□ □ □ □ □

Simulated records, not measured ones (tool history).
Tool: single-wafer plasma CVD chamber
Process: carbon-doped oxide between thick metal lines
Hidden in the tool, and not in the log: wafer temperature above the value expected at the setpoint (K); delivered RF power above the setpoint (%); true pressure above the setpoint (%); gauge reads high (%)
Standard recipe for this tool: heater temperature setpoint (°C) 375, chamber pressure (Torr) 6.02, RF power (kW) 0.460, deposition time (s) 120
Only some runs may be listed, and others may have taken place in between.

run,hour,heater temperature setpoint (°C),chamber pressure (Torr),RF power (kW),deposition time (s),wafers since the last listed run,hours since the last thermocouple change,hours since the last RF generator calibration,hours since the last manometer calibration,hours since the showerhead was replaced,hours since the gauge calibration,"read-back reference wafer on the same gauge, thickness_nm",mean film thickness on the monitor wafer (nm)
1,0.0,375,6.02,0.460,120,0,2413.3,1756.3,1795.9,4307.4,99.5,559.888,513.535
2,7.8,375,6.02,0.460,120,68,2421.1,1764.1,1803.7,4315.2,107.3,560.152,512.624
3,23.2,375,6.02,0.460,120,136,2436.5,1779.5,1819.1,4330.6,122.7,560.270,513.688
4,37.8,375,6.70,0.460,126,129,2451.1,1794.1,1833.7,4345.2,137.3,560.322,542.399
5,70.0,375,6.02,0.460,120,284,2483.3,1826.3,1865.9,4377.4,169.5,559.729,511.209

□ □ □ □ □

Please print, exactly and with nothing else, the lines from the first line of the entries through the line containing "Process: carbon-doped oxide".

Simulated records, not measured ones (tool history).
Tool: single-wafer plasma CVD chamber
Process: carbon-doped oxide between thick metal lines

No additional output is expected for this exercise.